RECORDS PROVIDED:
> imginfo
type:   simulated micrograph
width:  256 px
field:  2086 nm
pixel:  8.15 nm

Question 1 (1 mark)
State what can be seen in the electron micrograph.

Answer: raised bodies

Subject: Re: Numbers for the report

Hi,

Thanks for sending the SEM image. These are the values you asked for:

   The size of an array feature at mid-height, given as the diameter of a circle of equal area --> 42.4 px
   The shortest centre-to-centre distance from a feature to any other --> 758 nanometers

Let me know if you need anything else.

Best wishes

WORK INSTRUCTION:
Your reply is to repeat, unchanged, the lines above running from the one with "Answer: raised bodies" up to and including the one with "Let me know if you need anything else.".

TASK RESPONSE:
Answer: raised bodies

Subject: Re: Numbers for the report

Hi,

Thanks for sending the SEM image. These are the values you asked for:

   The size of an array feature at mid-height, given as the diameter of a circle of equal area --> 42.4 px
   The shortest centre-to-centre distance from a feature to any other --> 758 nanometers

Let me know if you need anything else.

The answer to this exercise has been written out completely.